_Assignment_
In full and without change, retype the records.

_Information shown_
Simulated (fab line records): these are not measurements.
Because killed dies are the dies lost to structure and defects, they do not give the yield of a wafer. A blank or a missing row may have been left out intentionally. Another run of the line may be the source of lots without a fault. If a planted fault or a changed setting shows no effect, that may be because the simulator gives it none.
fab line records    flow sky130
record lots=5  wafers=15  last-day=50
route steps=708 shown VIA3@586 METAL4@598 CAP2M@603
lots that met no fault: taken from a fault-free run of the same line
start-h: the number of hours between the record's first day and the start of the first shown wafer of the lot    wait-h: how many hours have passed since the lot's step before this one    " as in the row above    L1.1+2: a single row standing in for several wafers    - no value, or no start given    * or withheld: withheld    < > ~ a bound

_Task output_
Simulated (fab line records): these are not measurements.
Because killed dies are the dies lost to structure and defects, they do not give the yield of a wafer. A blank or a missing row may have been left out intentionally. Another run of the line may be the source of lots without a fault. If a planted fault or a changed setting shows no effect, that may be because the simulator gives it none.
fab line records    flow sky130
record lots=5  wafers=15  last-day=50
route steps=708 shown VIA3@586 METAL4@598 CAP2M@603
lots that met no fault: taken from a fault-free run of the same line
start-h: the number of hours between the record's first day and the start of the first shown wafer of the lot    wait-h: how many hours have passed since the lot's step before this one    " as in the row above    L1.1+2: a single row standing in for several wafers    - no value, or no start given    * or withheld: withheld    < > ~ a bound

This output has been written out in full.